Work instruction —
Send back every line of the data exactly.

Data provided —
*** Block opens ***

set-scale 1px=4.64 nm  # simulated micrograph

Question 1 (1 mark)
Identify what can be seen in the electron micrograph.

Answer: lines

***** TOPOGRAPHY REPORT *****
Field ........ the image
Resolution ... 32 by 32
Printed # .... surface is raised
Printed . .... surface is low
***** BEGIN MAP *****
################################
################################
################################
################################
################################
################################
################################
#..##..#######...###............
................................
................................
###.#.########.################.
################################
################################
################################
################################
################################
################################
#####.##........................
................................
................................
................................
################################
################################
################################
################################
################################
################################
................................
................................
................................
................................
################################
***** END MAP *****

*** Block closes ***

Problem solution —
set-scale 1px=4.64 nm  # simulated micrograph

Question 1 (1 mark)
Identify what can be seen in the electron micrograph.

Answer: lines

***** TOPOGRAPHY REPORT *****
Field ........ the image
Resolution ... 32 by 32
Printed # .... surface is raised
Printed . .... surface is low
***** BEGIN MAP *****
################################
################################
################################
################################
################################
################################
################################
#..##..#######...###............
................................
................................
###.#.########.################.
################################
################################
################################
################################
################################
################################
#####.##........................
................................
................................
................................
################################
################################
################################
################################
################################
################################
................................
................................
................................
................................
################################
***** END MAP *****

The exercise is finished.